* _Supplied material_:
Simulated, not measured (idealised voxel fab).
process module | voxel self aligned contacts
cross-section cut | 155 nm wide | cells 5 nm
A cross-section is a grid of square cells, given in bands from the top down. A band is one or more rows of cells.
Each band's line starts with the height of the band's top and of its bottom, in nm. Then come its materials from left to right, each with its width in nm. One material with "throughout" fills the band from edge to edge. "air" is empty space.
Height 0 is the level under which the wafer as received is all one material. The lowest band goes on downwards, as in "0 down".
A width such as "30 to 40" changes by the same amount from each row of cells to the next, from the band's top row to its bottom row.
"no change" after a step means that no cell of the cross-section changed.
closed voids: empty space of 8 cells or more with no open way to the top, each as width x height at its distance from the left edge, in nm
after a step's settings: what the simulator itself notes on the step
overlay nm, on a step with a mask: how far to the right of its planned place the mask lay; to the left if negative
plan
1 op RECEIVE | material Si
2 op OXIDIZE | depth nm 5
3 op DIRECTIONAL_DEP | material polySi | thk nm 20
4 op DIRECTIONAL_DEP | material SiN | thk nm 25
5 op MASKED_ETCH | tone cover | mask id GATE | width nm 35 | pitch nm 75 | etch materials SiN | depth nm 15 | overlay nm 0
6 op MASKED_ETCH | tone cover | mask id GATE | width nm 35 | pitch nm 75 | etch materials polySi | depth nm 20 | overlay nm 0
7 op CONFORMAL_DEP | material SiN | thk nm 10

* _Assigned task_: Give back, word for word, only the lines above from the line holding "after a step's" to the line holding "2 op OXIDIZE | depth nm 5", both included.

* _Written answer_:
after a step's settings: what the simulator itself notes on the step
overlay nm, on a step with a mask: how far to the right of its planned place the mask lay; to the left if negative
plan
1 op RECEIVE | material Si
2 op OXIDIZE | depth nm 5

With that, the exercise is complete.